STORED DATA Start Marker
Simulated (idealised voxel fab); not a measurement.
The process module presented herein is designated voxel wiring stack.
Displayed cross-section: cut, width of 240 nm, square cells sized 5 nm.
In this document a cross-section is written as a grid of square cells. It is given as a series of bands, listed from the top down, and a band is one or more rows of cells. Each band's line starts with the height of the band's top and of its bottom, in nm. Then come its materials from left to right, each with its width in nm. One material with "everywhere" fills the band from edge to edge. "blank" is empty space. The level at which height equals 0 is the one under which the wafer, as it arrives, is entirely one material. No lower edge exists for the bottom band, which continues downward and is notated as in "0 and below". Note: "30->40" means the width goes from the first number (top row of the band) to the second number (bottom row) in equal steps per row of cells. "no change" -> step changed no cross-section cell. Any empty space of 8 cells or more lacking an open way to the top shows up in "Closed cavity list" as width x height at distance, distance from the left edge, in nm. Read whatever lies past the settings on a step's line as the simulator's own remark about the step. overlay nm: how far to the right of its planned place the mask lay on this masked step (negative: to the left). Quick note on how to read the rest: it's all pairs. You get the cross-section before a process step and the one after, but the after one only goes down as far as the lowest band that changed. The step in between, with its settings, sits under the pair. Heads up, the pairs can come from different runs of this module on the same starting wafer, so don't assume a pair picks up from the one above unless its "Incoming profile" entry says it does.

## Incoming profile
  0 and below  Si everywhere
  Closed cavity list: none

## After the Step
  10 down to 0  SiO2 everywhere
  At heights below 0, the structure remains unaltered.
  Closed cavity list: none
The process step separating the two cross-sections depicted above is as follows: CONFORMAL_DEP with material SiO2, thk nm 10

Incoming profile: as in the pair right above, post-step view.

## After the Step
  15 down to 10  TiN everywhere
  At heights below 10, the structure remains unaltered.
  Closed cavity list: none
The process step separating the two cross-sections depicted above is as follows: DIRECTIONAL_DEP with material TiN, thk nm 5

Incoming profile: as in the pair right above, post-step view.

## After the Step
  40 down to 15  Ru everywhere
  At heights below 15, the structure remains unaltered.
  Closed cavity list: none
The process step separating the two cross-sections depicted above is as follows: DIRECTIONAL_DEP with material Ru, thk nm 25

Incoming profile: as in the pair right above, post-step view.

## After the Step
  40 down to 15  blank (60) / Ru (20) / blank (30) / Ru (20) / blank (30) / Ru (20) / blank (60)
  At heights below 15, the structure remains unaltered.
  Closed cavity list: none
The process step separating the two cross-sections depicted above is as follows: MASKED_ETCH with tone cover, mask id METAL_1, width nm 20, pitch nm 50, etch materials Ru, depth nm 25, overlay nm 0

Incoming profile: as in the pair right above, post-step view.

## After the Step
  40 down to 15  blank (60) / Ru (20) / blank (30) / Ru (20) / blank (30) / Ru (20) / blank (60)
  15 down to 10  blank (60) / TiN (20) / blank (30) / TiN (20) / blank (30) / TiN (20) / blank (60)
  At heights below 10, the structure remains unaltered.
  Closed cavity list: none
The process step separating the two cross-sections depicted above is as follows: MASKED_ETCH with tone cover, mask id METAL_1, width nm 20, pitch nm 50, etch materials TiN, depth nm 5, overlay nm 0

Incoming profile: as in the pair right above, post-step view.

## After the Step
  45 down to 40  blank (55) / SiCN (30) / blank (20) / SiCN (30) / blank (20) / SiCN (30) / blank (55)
STORED DATA End Marker

* TASK ITEM *
Word for word, restate the entries from the first line to the line that has "Displayed cross-section: cut, width", both included, and nothing else.

* RESPONSE AREA *
Simulated (idealised voxel fab); not a measurement.
The process module presented herein is designated voxel wiring stack.
Displayed cross-section: cut, width of 240 nm, square cells sized 5 nm.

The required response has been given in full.